**WORK INSTRUCTION**
Quote exactly, and only, the lines of the material below from the line with "what | how big |" through the line with "12.1 pixels |".

**GIVEN INFORMATION**
☆ ☆ ☆
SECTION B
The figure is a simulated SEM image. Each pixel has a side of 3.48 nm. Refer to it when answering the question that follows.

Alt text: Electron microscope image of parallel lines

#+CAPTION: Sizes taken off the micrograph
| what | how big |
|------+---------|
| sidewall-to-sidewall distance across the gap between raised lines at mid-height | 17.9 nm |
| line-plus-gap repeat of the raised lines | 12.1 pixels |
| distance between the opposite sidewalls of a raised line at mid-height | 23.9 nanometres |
☆ ☆ ☆

**TASK OUTPUT**
| what | how big |
|------+---------|
| sidewall-to-sidewall distance across the gap between raised lines at mid-height | 17.9 nm |
| line-plus-gap repeat of the raised lines | 12.1 pixels |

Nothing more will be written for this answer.